## Assignment
Reproduce the entire listing below verbatim.

================================

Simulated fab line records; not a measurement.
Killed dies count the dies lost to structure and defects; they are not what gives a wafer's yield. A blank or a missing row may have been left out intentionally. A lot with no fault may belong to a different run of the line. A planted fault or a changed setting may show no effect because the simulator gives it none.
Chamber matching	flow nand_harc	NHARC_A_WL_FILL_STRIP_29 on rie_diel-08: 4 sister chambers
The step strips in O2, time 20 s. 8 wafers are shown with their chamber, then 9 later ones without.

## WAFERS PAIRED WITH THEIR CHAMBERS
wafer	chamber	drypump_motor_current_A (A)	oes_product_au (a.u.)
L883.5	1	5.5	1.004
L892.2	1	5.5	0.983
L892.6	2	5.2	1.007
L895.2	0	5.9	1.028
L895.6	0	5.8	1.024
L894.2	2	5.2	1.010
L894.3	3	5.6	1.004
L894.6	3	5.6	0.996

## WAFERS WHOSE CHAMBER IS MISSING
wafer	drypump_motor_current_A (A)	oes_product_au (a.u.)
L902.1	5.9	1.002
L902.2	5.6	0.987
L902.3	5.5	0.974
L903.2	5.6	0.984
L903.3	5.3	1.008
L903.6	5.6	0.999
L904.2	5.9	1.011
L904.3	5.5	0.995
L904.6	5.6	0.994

================================

## Exercise answer
Simulated fab line records; not a measurement.
Killed dies count the dies lost to structure and defects; they are not what gives a wafer's yield. A blank or a missing row may have been left out intentionally. A lot with no fault may belong to a different run of the line. A planted fault or a changed setting may show no effect because the simulator gives it none.
Chamber matching	flow nand_harc	NHARC_A_WL_FILL_STRIP_29 on rie_diel-08: 4 sister chambers
The step strips in O2, time 20 s. 8 wafers are shown with their chamber, then 9 later ones without.

## WAFERS PAIRED WITH THEIR CHAMBERS
wafer	chamber	drypump_motor_current_A (A)	oes_product_au (a.u.)
L883.5	1	5.5	1.004
L892.2	1	5.5	0.983
L892.6	2	5.2	1.007
L895.2	0	5.9	1.028
L895.6	0	5.8	1.024
L894.2	2	5.2	1.010
L894.3	3	5.6	1.004
L894.6	3	5.6	0.996

## WAFERS WHOSE CHAMBER IS MISSING
wafer	drypump_motor_current_A (A)	oes_product_au (a.u.)
L902.1	5.9	1.002
L902.2	5.6	0.987
L902.3	5.5	0.974
L903.2	5.6	0.984
L903.3	5.3	1.008
L903.6	5.6	0.999
L904.2	5.9	1.011
L904.3	5.5	0.995
L904.6	5.6	0.994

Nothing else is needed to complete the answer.